◆ Exercise
Word for word, print every entry below.

####################

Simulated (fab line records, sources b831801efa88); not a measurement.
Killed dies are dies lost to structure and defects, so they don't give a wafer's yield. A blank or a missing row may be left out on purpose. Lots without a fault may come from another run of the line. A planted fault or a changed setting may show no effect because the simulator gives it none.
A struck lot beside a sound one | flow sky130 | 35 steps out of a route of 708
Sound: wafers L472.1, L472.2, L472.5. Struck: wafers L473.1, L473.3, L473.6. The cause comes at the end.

####################

◆ Task output
Simulated (fab line records, sources b831801efa88); not a measurement.
Killed dies are dies lost to structure and defects, so they don't give a wafer's yield. A blank or a missing row may be left out on purpose. Lots without a fault may come from another run of the line. A planted fault or a changed setting may show no effect because the simulator gives it none.
A struck lot beside a sound one | flow sky130 | 35 steps out of a route of 708
Sound: wafers L472.1, L472.2, L472.5. Struck: wafers L473.1, L473.3, L473.6. The cause comes at the end.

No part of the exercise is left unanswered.